BRIEF =>
All lines up to and including the one that contains "(a) diameter calculated" are to be transcribed exactly, starting from the first line of the records.

------------------------
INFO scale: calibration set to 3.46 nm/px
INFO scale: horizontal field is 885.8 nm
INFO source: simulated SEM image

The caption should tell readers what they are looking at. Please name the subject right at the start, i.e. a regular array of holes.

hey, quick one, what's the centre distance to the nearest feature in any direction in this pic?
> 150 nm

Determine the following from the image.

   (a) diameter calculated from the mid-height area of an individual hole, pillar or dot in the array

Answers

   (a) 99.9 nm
------------------------

EXERCISE ANSWER =>
INFO scale: calibration set to 3.46 nm/px
INFO scale: horizontal field is 885.8 nm
INFO source: simulated SEM image

The caption should tell readers what they are looking at. Please name the subject right at the start, i.e. a regular array of holes.

hey, quick one, what's the centre distance to the nearest feature in any direction in this pic?
> 150 nm

Determine the following from the image.

   (a) diameter calculated from the mid-height area of an individual hole, pillar or dot in the array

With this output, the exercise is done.